:: Extracted records ::

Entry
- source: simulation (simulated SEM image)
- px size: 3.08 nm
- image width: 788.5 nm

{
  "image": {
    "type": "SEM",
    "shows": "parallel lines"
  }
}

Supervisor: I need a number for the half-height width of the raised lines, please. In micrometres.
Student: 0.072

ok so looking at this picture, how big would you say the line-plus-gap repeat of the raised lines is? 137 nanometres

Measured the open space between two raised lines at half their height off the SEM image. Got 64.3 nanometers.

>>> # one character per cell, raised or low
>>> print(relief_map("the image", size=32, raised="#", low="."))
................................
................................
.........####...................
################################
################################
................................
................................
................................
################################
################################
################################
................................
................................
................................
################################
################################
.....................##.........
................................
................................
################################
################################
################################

:::

§ **Brief**:
Take the listing above and write it out again exactly.

§ **Exercise solution**:
Entry
- source: simulation (simulated SEM image)
- px size: 3.08 nm
- image width: 788.5 nm

{
  "image": {
    "type": "SEM",
    "shows": "parallel lines"
  }
}

Supervisor: I need a number for the half-height width of the raised lines, please. In micrometres.
Student: 0.072

ok so looking at this picture, how big would you say the line-plus-gap repeat of the raised lines is? 137 nanometres

Measured the open space between two raised lines at half their height off the SEM image. Got 64.3 nanometers.

>>> # one character per cell, raised or low
>>> print(relief_map("the image", size=32, raised="#", low="."))
................................
................................
.........####...................
################################
################################
................................
................................
................................
################################
################################
################################
................................
................................
................................
################################
################################
.....................##.........
................................
................................
################################
################################
################################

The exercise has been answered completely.